▸ Activity:
Output the opening lines of the records exactly. End with the line that contains "Hidden in the".

▸ Provided records:
________________________

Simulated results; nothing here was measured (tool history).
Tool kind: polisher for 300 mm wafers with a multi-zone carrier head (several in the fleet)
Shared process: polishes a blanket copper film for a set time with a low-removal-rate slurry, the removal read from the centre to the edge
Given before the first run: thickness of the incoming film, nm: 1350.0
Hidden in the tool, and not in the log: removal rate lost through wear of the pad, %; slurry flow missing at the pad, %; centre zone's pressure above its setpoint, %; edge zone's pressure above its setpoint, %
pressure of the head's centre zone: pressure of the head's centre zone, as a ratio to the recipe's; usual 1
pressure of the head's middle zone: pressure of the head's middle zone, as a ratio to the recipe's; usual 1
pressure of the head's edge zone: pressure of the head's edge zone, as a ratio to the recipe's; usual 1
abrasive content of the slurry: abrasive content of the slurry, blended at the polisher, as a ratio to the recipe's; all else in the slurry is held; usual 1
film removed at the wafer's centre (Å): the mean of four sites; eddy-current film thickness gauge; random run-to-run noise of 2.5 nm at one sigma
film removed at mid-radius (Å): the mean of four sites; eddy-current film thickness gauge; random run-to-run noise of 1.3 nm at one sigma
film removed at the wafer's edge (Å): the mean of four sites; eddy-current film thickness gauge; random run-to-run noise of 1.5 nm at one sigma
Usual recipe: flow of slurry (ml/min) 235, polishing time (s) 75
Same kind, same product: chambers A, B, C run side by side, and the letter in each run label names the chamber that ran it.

________________________

▸ Task result:
Simulated results; nothing here was measured (tool history).
Tool kind: polisher for 300 mm wafers with a multi-zone carrier head (several in the fleet)
Shared process: polishes a blanket copper film for a set time with a low-removal-rate slurry, the removal read from the centre to the edge
Given before the first run: thickness of the incoming film, nm: 1350.0
Hidden in the tool, and not in the log: removal rate lost through wear of the pad, %; slurry flow missing at the pad, %; centre zone's pressure above its setpoint, %; edge zone's pressure above its setpoint, %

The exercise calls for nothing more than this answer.